Assignment
Give back exactly the lines that run from the beginning of the entries to the line containing "S1: temperature setpoint", both included, and nothing else.

Extracted information
- - - - - - -
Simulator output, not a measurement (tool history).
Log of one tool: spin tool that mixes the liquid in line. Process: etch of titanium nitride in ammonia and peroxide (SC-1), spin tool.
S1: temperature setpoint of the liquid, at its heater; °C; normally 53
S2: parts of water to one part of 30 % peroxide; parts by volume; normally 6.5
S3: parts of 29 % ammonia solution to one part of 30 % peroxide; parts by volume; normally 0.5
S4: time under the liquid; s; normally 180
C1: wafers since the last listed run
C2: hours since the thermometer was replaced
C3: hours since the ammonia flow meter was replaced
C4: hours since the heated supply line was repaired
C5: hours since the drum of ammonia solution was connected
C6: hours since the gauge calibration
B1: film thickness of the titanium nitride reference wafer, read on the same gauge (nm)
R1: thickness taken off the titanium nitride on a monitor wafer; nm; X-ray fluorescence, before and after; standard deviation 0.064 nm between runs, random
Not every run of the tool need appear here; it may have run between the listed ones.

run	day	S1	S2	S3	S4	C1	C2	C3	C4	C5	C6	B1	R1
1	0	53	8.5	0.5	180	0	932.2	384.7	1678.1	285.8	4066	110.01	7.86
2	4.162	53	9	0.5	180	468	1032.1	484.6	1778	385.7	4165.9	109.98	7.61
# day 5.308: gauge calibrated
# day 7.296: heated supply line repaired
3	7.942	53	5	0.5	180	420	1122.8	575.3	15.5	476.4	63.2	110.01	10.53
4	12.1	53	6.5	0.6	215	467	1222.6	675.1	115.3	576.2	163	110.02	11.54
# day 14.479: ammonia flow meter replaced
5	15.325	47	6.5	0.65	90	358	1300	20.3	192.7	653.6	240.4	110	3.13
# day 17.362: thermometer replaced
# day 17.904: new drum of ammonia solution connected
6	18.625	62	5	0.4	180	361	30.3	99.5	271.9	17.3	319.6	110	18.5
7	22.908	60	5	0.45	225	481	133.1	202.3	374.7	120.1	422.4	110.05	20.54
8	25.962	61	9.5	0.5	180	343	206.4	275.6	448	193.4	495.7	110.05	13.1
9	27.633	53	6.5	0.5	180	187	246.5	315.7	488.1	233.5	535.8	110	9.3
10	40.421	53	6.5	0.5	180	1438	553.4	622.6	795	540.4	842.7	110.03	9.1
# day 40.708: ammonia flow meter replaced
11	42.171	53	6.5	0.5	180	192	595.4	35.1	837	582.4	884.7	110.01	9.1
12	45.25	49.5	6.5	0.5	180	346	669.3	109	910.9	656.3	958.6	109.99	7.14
- - - - - - -

Task output
Simulator output, not a measurement (tool history).
Log of one tool: spin tool that mixes the liquid in line. Process: etch of titanium nitride in ammonia and peroxide (SC-1), spin tool.
S1: temperature setpoint of the liquid, at its heater; °C; normally 53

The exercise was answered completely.